Activity: Produce as output only the lines below starting at the line with "P1: etch of" and continuing through the line with "P2: etch of", each one exactly as written.

Records provided:
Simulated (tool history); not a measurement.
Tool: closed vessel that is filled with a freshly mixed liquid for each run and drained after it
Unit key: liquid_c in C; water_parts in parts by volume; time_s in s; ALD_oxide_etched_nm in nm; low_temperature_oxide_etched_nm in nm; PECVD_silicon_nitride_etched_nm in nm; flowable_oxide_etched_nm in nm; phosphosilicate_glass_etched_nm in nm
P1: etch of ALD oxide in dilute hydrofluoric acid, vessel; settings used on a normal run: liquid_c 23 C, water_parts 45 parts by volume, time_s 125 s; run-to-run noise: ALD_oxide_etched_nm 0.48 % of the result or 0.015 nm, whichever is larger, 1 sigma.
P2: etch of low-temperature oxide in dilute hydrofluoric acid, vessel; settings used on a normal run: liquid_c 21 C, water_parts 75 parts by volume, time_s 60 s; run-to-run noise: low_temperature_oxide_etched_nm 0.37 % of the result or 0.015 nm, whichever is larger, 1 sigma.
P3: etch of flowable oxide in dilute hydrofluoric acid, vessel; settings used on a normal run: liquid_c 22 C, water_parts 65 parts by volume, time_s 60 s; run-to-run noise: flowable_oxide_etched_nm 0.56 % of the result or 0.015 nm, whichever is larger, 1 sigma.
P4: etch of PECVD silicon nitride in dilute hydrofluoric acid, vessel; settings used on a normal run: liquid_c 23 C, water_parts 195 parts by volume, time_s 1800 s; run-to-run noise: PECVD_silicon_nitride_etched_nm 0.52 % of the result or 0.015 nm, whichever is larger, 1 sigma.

Exercise response:
P1: etch of ALD oxide in dilute hydrofluoric acid, vessel; settings used on a normal run: liquid_c 23 C, water_parts 45 parts by volume, time_s 125 s; run-to-run noise: ALD_oxide_etched_nm 0.48 % of the result or 0.015 nm, whichever is larger, 1 sigma.
P2: etch of low-temperature oxide in dilute hydrofluoric acid, vessel; settings used on a normal run: liquid_c 21 C, water_parts 75 parts by volume, time_s 60 s; run-to-run noise: low_temperature_oxide_etched_nm 0.37 % of the result or 0.015 nm, whichever is larger, 1 sigma.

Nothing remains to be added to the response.